□ □ □ □
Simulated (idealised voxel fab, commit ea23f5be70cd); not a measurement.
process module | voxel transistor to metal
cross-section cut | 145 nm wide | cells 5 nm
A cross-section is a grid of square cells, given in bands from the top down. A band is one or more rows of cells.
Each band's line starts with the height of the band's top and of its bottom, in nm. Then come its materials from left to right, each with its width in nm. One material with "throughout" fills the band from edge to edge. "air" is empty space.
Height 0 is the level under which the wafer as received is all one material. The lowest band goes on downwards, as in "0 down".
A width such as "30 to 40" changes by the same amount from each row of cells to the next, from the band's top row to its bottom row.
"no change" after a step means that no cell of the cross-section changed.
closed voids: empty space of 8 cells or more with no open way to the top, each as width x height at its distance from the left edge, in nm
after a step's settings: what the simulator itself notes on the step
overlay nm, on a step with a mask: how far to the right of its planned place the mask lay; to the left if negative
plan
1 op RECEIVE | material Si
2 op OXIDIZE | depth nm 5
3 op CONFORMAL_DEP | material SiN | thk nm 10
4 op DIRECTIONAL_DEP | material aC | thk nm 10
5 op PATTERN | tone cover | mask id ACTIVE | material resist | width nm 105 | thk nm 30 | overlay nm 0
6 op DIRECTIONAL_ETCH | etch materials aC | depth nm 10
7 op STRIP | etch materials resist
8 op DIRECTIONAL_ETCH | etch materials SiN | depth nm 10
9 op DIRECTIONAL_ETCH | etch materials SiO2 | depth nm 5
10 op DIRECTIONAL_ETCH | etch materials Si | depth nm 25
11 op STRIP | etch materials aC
□ □ □ □

• Work order
Would you transcribe all of the data, keeping each line exact?

• Task output
Simulated (idealised voxel fab, commit ea23f5be70cd); not a measurement.
process module | voxel transistor to metal
cross-section cut | 145 nm wide | cells 5 nm
A cross-section is a grid of square cells, given in bands from the top down. A band is one or more rows of cells.
Each band's line starts with the height of the band's top and of its bottom, in nm. Then come its materials from left to right, each with its width in nm. One material with "throughout" fills the band from edge to edge. "air" is empty space.
Height 0 is the level under which the wafer as received is all one material. The lowest band goes on downwards, as in "0 down".
A width such as "30 to 40" changes by the same amount from each row of cells to the next, from the band's top row to its bottom row.
"no change" after a step means that no cell of the cross-section changed.
closed voids: empty space of 8 cells or more with no open way to the top, each as width x height at its distance from the left edge, in nm
after a step's settings: what the simulator itself notes on the step
overlay nm, on a step with a mask: how far to the right of its planned place the mask lay; to the left if negative
plan
1 op RECEIVE | material Si
2 op OXIDIZE | depth nm 5
3 op CONFORMAL_DEP | material SiN | thk nm 10
4 op DIRECTIONAL_DEP | material aC | thk nm 10
5 op PATTERN | tone cover | mask id ACTIVE | material resist | width nm 105 | thk nm 30 | overlay nm 0
6 op DIRECTIONAL_ETCH | etch materials aC | depth nm 10
7 op STRIP | etch materials resist
8 op DIRECTIONAL_ETCH | etch materials SiN | depth nm 10
9 op DIRECTIONAL_ETCH | etch materials SiO2 | depth nm 5
10 op DIRECTIONAL_ETCH | etch materials Si | depth nm 25
11 op STRIP | etch materials aC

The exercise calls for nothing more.